• [TASK ITEM]: Set down all the records below, word for word.

• [DATASET EXTRACT]:
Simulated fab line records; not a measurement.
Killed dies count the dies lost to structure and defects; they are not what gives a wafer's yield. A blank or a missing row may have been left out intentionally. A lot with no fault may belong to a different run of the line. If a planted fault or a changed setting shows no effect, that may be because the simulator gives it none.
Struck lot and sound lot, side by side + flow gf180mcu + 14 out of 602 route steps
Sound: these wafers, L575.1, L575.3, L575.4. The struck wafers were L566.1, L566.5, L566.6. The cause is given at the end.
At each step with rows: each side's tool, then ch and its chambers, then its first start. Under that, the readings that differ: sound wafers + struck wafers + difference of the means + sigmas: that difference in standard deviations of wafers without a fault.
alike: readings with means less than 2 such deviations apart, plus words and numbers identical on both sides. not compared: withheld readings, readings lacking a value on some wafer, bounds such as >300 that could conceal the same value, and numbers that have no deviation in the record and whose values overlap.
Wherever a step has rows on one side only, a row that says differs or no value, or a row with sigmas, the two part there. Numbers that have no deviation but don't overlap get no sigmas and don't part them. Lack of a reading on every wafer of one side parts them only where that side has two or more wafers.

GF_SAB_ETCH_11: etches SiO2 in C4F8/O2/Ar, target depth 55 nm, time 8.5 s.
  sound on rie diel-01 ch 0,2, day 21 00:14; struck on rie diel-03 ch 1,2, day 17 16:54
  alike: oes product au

• [YOUR RESPONSE]:
Simulated fab line records; not a measurement.
Killed dies count the dies lost to structure and defects; they are not what gives a wafer's yield. A blank or a missing row may have been left out intentionally. A lot with no fault may belong to a different run of the line. If a planted fault or a changed setting shows no effect, that may be because the simulator gives it none.
Struck lot and sound lot, side by side + flow gf180mcu + 14 out of 602 route steps
Sound: these wafers, L575.1, L575.3, L575.4. The struck wafers were L566.1, L566.5, L566.6. The cause is given at the end.
At each step with rows: each side's tool, then ch and its chambers, then its first start. Under that, the readings that differ: sound wafers + struck wafers + difference of the means + sigmas: that difference in standard deviations of wafers without a fault.
alike: readings with means less than 2 such deviations apart, plus words and numbers identical on both sides. not compared: withheld readings, readings lacking a value on some wafer, bounds such as >300 that could conceal the same value, and numbers that have no deviation in the record and whose values overlap.
Wherever a step has rows on one side only, a row that says differs or no value, or a row with sigmas, the two part there. Numbers that have no deviation but don't overlap get no sigmas and don't part them. Lack of a reading on every wafer of one side parts them only where that side has two or more wafers.

GF_SAB_ETCH_11: etches SiO2 in C4F8/O2/Ar, target depth 55 nm, time 8.5 s.
  sound on rie diel-01 ch 0,2, day 21 00:14; struck on rie diel-03 ch 1,2, day 17 16:54
  alike: oes product au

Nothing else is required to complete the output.